Activity → Every line of the data, first to last, must be written out unchanged.

--- Supplied records Enclosed Below ---

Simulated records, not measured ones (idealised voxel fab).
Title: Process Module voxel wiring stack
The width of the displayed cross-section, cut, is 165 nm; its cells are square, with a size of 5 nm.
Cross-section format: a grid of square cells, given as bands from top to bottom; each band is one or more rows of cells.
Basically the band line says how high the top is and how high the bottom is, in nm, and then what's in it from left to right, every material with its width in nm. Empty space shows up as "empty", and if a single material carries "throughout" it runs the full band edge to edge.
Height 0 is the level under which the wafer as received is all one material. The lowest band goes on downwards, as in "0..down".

--- End of Enclosed Supplied records ---

Solution →
Simulated records, not measured ones (idealised voxel fab).
Title: Process Module voxel wiring stack
The width of the displayed cross-section, cut, is 165 nm; its cells are square, with a size of 5 nm.
Cross-section format: a grid of square cells, given as bands from top to bottom; each band is one or more rows of cells.
Basically the band line says how high the top is and how high the bottom is, in nm, and then what's in it from left to right, every material with its width in nm. Empty space shows up as "empty", and if a single material carries "throughout" it runs the full band edge to edge.
Height 0 is the level under which the wafer as received is all one material. The lowest band goes on downwards, as in "0..down".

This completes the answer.